SUPPLIED RECORDS:
########
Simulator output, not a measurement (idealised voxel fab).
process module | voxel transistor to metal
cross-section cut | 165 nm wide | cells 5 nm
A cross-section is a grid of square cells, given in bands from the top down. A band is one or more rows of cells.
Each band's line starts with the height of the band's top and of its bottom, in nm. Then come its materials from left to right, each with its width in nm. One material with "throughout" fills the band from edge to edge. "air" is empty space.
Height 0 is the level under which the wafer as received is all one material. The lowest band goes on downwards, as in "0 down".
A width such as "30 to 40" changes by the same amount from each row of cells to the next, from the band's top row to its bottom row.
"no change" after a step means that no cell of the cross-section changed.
########

WORK REQUEST: Give every entry back unchanged. Leave none out.

ANSWER AREA:
Simulator output, not a measurement (idealised voxel fab).
process module | voxel transistor to metal
cross-section cut | 165 nm wide | cells 5 nm
A cross-section is a grid of square cells, given in bands from the top down. A band is one or more rows of cells.
Each band's line starts with the height of the band's top and of its bottom, in nm. Then come its materials from left to right, each with its width in nm. One material with "throughout" fills the band from edge to edge. "air" is empty space.
Height 0 is the level under which the wafer as received is all one material. The lowest band goes on downwards, as in "0 down".
A width such as "30 to 40" changes by the same amount from each row of cells to the next, from the band's top row to its bottom row.
"no change" after a step means that no cell of the cross-section changed.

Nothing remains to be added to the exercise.